Only the lines from the top of the data through the line with "The wafer before step" should be repeated, each exactly as written.

▸ **Source data**

......

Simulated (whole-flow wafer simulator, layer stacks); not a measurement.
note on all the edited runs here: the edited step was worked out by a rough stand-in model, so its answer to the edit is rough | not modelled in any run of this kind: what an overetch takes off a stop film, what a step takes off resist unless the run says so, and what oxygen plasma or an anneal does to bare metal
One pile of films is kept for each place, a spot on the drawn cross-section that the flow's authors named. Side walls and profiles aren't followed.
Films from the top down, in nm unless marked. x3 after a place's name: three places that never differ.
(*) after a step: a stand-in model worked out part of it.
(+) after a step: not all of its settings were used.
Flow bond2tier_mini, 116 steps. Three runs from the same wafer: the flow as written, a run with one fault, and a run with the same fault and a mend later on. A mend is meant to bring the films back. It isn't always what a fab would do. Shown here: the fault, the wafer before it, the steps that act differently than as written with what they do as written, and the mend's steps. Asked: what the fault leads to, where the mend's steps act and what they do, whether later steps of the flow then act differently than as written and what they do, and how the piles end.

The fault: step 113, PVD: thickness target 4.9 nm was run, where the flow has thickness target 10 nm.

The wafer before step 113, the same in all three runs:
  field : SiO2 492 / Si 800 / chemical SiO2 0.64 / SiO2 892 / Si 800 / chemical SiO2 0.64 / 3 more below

......

▸ **Exercise answer**
Simulated (whole-flow wafer simulator, layer stacks); not a measurement.
note on all the edited runs here: the edited step was worked out by a rough stand-in model, so its answer to the edit is rough | not modelled in any run of this kind: what an overetch takes off a stop film, what a step takes off resist unless the run says so, and what oxygen plasma or an anneal does to bare metal
One pile of films is kept for each place, a spot on the drawn cross-section that the flow's authors named. Side walls and profiles aren't followed.
Films from the top down, in nm unless marked. x3 after a place's name: three places that never differ.
(*) after a step: a stand-in model worked out part of it.
(+) after a step: not all of its settings were used.
Flow bond2tier_mini, 116 steps. Three runs from the same wafer: the flow as written, a run with one fault, and a run with the same fault and a mend later on. A mend is meant to bring the films back. It isn't always what a fab would do. Shown here: the fault, the wafer before it, the steps that act differently than as written with what they do as written, and the mend's steps. Asked: what the fault leads to, where the mend's steps act and what they do, whether later steps of the flow then act differently than as written and what they do, and how the piles end.

The fault: step 113, PVD: thickness target 4.9 nm was run, where the flow has thickness target 10 nm.

The wafer before step 113, the same in all three runs:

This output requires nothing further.